### ACTION ITEM
Your answer must be the full listing, reproduced word for word.

-- MATERIAL SUPPLIED follows --
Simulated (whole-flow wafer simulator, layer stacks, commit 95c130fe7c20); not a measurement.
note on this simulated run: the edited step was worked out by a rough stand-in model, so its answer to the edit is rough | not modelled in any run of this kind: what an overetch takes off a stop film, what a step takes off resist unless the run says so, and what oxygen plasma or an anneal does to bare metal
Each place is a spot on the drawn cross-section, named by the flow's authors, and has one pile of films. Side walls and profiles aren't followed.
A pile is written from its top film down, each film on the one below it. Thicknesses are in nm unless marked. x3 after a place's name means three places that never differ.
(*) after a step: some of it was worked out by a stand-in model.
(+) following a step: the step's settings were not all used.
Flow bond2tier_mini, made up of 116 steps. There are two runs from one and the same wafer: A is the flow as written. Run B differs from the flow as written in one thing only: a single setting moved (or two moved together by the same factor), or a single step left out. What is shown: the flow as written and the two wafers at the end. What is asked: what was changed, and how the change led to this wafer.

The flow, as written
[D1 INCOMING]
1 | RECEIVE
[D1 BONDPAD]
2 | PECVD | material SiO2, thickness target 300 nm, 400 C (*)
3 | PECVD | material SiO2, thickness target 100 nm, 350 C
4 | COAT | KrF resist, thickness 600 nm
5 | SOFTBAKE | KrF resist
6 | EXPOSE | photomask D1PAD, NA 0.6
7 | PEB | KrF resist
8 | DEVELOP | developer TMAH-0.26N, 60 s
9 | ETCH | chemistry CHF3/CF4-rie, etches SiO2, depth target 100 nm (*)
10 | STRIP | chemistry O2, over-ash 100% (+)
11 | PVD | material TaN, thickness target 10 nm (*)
-- MATERIAL SUPPLIED concluded --

### YOUR SOLUTION
Simulated (whole-flow wafer simulator, layer stacks, commit 95c130fe7c20); not a measurement.
note on this simulated run: the edited step was worked out by a rough stand-in model, so its answer to the edit is rough | not modelled in any run of this kind: what an overetch takes off a stop film, what a step takes off resist unless the run says so, and what oxygen plasma or an anneal does to bare metal
Each place is a spot on the drawn cross-section, named by the flow's authors, and has one pile of films. Side walls and profiles aren't followed.
A pile is written from its top film down, each film on the one below it. Thicknesses are in nm unless marked. x3 after a place's name means three places that never differ.
(*) after a step: some of it was worked out by a stand-in model.
(+) following a step: the step's settings were not all used.
Flow bond2tier_mini, made up of 116 steps. There are two runs from one and the same wafer: A is the flow as written. Run B differs from the flow as written in one thing only: a single setting moved (or two moved together by the same factor), or a single step left out. What is shown: the flow as written and the two wafers at the end. What is asked: what was changed, and how the change led to this wafer.

The flow, as written
[D1 INCOMING]
1 | RECEIVE
[D1 BONDPAD]
2 | PECVD | material SiO2, thickness target 300 nm, 400 C (*)
3 | PECVD | material SiO2, thickness target 100 nm, 350 C
4 | COAT | KrF resist, thickness 600 nm
5 | SOFTBAKE | KrF resist
6 | EXPOSE | photomask D1PAD, NA 0.6
7 | PEB | KrF resist
8 | DEVELOP | developer TMAH-0.26N, 60 s
9 | ETCH | chemistry CHF3/CF4-rie, etches SiO2, depth target 100 nm (*)
10 | STRIP | chemistry O2, over-ash 100% (+)
11 | PVD | material TaN, thickness target 10 nm (*)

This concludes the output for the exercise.